Work order » Reproduce the entire listing below verbatim.

-------

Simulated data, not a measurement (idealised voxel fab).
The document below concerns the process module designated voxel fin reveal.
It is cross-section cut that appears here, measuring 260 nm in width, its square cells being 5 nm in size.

-------

Response area »
Simulated data, not a measurement (idealised voxel fab).
The document below concerns the process module designated voxel fin reveal.
It is cross-section cut that appears here, measuring 260 nm in width, its square cells being 5 nm in size.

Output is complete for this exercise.